■ **Work order**
Write out, word for word, the first line of the data below and every line after it through the one containing "WHICH CHAMBER EACH ONE RAN IN".

Study material Block Start
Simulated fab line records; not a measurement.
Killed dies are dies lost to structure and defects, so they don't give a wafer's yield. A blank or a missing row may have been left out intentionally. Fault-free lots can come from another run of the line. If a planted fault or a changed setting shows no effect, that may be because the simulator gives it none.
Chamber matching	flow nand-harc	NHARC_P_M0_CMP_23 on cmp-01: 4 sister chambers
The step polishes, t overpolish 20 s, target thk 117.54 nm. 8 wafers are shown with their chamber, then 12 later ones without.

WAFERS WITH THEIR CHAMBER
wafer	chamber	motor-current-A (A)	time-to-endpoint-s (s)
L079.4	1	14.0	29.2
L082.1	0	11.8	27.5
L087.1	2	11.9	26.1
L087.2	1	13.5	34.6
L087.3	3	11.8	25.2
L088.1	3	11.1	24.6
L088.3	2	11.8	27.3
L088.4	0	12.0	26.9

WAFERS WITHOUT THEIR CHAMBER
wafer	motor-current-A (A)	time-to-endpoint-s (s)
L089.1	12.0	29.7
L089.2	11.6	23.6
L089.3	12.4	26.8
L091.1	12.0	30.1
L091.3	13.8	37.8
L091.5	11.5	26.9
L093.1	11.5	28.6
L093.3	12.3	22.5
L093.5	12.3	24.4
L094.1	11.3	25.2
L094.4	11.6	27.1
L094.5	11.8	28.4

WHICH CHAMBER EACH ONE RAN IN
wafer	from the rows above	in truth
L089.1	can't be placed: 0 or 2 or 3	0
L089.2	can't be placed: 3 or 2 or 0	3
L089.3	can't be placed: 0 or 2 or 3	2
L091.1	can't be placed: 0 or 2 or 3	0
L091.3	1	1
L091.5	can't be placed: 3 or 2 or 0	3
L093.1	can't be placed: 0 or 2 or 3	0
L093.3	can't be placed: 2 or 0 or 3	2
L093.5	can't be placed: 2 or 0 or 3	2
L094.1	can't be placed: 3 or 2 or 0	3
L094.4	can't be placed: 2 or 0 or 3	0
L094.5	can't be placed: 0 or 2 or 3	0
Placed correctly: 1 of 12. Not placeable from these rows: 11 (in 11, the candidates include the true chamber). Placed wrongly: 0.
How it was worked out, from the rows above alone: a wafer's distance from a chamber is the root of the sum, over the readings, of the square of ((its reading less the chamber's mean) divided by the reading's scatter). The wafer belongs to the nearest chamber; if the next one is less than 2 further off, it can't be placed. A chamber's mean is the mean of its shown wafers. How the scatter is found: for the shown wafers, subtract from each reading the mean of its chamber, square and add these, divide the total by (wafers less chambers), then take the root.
Study material Block End

■ **Written reply**
Simulated fab line records; not a measurement.
Killed dies are dies lost to structure and defects, so they don't give a wafer's yield. A blank or a missing row may have been left out intentionally. Fault-free lots can come from another run of the line. If a planted fault or a changed setting shows no effect, that may be because the simulator gives it none.
Chamber matching	flow nand-harc	NHARC_P_M0_CMP_23 on cmp-01: 4 sister chambers
The step polishes, t overpolish 20 s, target thk 117.54 nm. 8 wafers are shown with their chamber, then 12 later ones without.

WAFERS WITH THEIR CHAMBER
wafer	chamber	motor-current-A (A)	time-to-endpoint-s (s)
L079.4	1	14.0	29.2
L082.1	0	11.8	27.5
L087.1	2	11.9	26.1
L087.2	1	13.5	34.6
L087.3	3	11.8	25.2
L088.1	3	11.1	24.6
L088.3	2	11.8	27.3
L088.4	0	12.0	26.9

WAFERS WITHOUT THEIR CHAMBER
wafer	motor-current-A (A)	time-to-endpoint-s (s)
L089.1	12.0	29.7
L089.2	11.6	23.6
L089.3	12.4	26.8
L091.1	12.0	30.1
L091.3	13.8	37.8
L091.5	11.5	26.9
L093.1	11.5	28.6
L093.3	12.3	22.5
L093.5	12.3	24.4
L094.1	11.3	25.2
L094.4	11.6	27.1
L094.5	11.8	28.4

WHICH CHAMBER EACH ONE RAN IN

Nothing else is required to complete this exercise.